> [EXCERPTED RECORDS]
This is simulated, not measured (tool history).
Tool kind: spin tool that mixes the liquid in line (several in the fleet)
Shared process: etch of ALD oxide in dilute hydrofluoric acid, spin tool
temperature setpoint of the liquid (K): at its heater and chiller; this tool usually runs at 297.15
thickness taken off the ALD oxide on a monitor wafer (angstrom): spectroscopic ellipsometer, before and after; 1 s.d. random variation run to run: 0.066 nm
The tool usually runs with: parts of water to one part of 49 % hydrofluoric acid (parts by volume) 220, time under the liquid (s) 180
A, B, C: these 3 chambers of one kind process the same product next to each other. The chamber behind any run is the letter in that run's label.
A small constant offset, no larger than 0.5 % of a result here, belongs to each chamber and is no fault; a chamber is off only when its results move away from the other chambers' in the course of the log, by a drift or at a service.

> [TASK ITEM]
Please give all the entries above again, exactly as they stand.

> [EXERCISE ANSWER]
This is simulated, not measured (tool history).
Tool kind: spin tool that mixes the liquid in line (several in the fleet)
Shared process: etch of ALD oxide in dilute hydrofluoric acid, spin tool
temperature setpoint of the liquid (K): at its heater and chiller; this tool usually runs at 297.15
thickness taken off the ALD oxide on a monitor wafer (angstrom): spectroscopic ellipsometer, before and after; 1 s.d. random variation run to run: 0.066 nm
The tool usually runs with: parts of water to one part of 49 % hydrofluoric acid (parts by volume) 220, time under the liquid (s) 180
A, B, C: these 3 chambers of one kind process the same product next to each other. The chamber behind any run is the letter in that run's label.
A small constant offset, no larger than 0.5 % of a result here, belongs to each chamber and is no fault; a chamber is off only when its results move away from the other chambers' in the course of the log, by a drift or at a service.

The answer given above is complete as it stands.